### [Task item]
An exact copy of all the records is the expected answer.

### [Extracted material]
◇ ◇ ◇ ◇

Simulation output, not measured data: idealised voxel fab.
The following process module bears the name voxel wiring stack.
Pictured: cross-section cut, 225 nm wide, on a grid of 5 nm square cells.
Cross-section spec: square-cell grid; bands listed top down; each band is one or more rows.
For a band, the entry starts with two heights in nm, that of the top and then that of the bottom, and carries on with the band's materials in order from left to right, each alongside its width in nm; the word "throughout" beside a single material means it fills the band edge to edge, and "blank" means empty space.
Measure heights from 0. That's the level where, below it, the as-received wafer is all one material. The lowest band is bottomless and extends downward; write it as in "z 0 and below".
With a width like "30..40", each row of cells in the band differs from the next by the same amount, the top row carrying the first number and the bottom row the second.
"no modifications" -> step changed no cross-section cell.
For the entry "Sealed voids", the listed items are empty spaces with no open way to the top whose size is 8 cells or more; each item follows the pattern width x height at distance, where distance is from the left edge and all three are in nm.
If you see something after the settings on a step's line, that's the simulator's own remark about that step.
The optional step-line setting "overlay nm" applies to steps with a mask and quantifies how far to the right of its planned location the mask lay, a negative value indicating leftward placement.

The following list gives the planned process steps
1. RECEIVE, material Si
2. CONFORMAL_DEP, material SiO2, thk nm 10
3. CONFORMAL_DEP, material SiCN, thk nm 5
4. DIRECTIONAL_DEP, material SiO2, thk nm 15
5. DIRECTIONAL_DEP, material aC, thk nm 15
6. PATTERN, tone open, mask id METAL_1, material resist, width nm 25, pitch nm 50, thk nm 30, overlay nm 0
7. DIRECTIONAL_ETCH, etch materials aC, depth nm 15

◇ ◇ ◇ ◇

### [Expected answer]
Simulation output, not measured data: idealised voxel fab.
The following process module bears the name voxel wiring stack.
Pictured: cross-section cut, 225 nm wide, on a grid of 5 nm square cells.
Cross-section spec: square-cell grid; bands listed top down; each band is one or more rows.
For a band, the entry starts with two heights in nm, that of the top and then that of the bottom, and carries on with the band's materials in order from left to right, each alongside its width in nm; the word "throughout" beside a single material means it fills the band edge to edge, and "blank" means empty space.
Measure heights from 0. That's the level where, below it, the as-received wafer is all one material. The lowest band is bottomless and extends downward; write it as in "z 0 and below".
With a width like "30..40", each row of cells in the band differs from the next by the same amount, the top row carrying the first number and the bottom row the second.
"no modifications" -> step changed no cross-section cell.
For the entry "Sealed voids", the listed items are empty spaces with no open way to the top whose size is 8 cells or more; each item follows the pattern width x height at distance, where distance is from the left edge and all three are in nm.
If you see something after the settings on a step's line, that's the simulator's own remark about that step.
The optional step-line setting "overlay nm" applies to steps with a mask and quantifies how far to the right of its planned location the mask lay, a negative value indicating leftward placement.

The following list gives the planned process steps
1. RECEIVE, material Si
2. CONFORMAL_DEP, material SiO2, thk nm 10
3. CONFORMAL_DEP, material SiCN, thk nm 5
4. DIRECTIONAL_DEP, material SiO2, thk nm 15
5. DIRECTIONAL_DEP, material aC, thk nm 15
6. PATTERN, tone open, mask id METAL_1, material resist, width nm 25, pitch nm 50, thk nm 30, overlay nm 0
7. DIRECTIONAL_ETCH, etch materials aC, depth nm 15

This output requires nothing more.